● **Work instruction**
If a line comes after the one containing "- 2: CONFORMAL_DEP | material SiN | thk nm 5", leave it out; copy every line before it, and that line too, exactly as written, starting from the first line of the entries.

***** Listed entries
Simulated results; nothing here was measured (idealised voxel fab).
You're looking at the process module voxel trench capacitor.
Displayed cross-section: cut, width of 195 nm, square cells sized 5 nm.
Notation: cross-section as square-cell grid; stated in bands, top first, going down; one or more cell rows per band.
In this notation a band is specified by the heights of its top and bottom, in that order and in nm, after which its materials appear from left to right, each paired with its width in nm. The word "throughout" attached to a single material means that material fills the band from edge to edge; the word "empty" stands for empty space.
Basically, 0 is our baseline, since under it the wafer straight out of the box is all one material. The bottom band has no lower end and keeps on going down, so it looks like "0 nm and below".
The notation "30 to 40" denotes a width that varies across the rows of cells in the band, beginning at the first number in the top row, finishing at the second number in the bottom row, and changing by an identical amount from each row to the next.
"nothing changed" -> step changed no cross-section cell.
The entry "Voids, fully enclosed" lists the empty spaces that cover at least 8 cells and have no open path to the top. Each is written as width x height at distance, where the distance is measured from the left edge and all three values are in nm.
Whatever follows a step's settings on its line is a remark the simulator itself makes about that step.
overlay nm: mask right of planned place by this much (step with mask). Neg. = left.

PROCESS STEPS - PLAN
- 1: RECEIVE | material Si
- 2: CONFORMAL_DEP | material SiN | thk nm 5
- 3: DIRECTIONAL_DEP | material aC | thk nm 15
**********

● **Response area**
Simulated results; nothing here was measured (idealised voxel fab).
You're looking at the process module voxel trench capacitor.
Displayed cross-section: cut, width of 195 nm, square cells sized 5 nm.
Notation: cross-section as square-cell grid; stated in bands, top first, going down; one or more cell rows per band.
In this notation a band is specified by the heights of its top and bottom, in that order and in nm, after which its materials appear from left to right, each paired with its width in nm. The word "throughout" attached to a single material means that material fills the band from edge to edge; the word "empty" stands for empty space.
Basically, 0 is our baseline, since under it the wafer straight out of the box is all one material. The bottom band has no lower end and keeps on going down, so it looks like "0 nm and below".
The notation "30 to 40" denotes a width that varies across the rows of cells in the band, beginning at the first number in the top row, finishing at the second number in the bottom row, and changing by an identical amount from each row to the next.
"nothing changed" -> step changed no cross-section cell.
The entry "Voids, fully enclosed" lists the empty spaces that cover at least 8 cells and have no open path to the top. Each is written as width x height at distance, where the distance is measured from the left edge and all three values are in nm.
Whatever follows a step's settings on its line is a remark the simulator itself makes about that step.
overlay nm: mask right of planned place by this much (step with mask). Neg. = left.

PROCESS STEPS - PLAN
- 1: RECEIVE | material Si
- 2: CONFORMAL_DEP | material SiN | thk nm 5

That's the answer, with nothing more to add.